Produce an exact copy of the lines below, starting at the first and ending with the line containing "When this document".

Supplied entries |
--- START ---
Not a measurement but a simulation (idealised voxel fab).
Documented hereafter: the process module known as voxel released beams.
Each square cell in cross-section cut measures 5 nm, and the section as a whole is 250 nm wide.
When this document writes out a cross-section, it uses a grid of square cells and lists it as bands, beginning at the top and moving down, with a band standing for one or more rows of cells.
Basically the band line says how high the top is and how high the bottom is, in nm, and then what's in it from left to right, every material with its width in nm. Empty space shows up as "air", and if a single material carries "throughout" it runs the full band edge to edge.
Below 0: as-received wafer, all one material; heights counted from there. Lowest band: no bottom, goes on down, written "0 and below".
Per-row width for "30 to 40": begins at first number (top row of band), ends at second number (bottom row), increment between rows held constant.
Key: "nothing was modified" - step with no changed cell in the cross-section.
--- END ---

Answer box |
Not a measurement but a simulation (idealised voxel fab).
Documented hereafter: the process module known as voxel released beams.
Each square cell in cross-section cut measures 5 nm, and the section as a whole is 250 nm wide.
When this document writes out a cross-section, it uses a grid of square cells and lists it as bands, beginning at the top and moving down, with a band standing for one or more rows of cells.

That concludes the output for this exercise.